(Data under study):
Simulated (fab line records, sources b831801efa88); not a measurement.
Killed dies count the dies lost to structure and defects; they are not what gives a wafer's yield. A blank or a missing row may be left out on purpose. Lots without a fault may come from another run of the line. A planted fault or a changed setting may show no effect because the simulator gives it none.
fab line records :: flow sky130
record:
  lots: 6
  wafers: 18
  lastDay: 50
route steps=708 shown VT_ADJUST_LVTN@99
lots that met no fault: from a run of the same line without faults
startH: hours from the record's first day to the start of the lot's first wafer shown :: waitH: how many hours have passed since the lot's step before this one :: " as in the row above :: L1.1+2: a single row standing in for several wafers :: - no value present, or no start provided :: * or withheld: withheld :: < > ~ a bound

(Requirement):
Return every entry exactly; no line may be missing.

(Written response):
Simulated (fab line records, sources b831801efa88); not a measurement.
Killed dies count the dies lost to structure and defects; they are not what gives a wafer's yield. A blank or a missing row may be left out on purpose. Lots without a fault may come from another run of the line. A planted fault or a changed setting may show no effect because the simulator gives it none.
fab line records :: flow sky130
record:
  lots: 6
  wafers: 18
  lastDay: 50
route steps=708 shown VT_ADJUST_LVTN@99
lots that met no fault: from a run of the same line without faults
startH: hours from the record's first day to the start of the lot's first wafer shown :: waitH: how many hours have passed since the lot's step before this one :: " as in the row above :: L1.1+2: a single row standing in for several wafers :: - no value present, or no start provided :: * or withheld: withheld :: < > ~ a bound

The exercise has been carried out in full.